◆ ◆ ◆
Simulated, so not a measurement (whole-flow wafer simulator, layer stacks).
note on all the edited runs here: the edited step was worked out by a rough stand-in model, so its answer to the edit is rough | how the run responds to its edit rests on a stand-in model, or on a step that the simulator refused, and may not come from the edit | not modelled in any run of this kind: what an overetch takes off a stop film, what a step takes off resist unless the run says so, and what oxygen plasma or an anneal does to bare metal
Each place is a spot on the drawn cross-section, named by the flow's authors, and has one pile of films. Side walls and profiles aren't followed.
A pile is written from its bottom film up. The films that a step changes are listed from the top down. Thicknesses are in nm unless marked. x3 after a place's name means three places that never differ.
◆ ◆ ◆

- _Work request_
The data above must be reproduced in full, exactly as given.

- _Written response_
Simulated, so not a measurement (whole-flow wafer simulator, layer stacks).
note on all the edited runs here: the edited step was worked out by a rough stand-in model, so its answer to the edit is rough | how the run responds to its edit rests on a stand-in model, or on a step that the simulator refused, and may not come from the edit | not modelled in any run of this kind: what an overetch takes off a stop film, what a step takes off resist unless the run says so, and what oxygen plasma or an anneal does to bare metal
Each place is a spot on the drawn cross-section, named by the flow's authors, and has one pile of films. Side walls and profiles aren't followed.
A pile is written from its bottom film up. The films that a step changes are listed from the top down. Thicknesses are in nm unless marked. x3 after a place's name means three places that never differ.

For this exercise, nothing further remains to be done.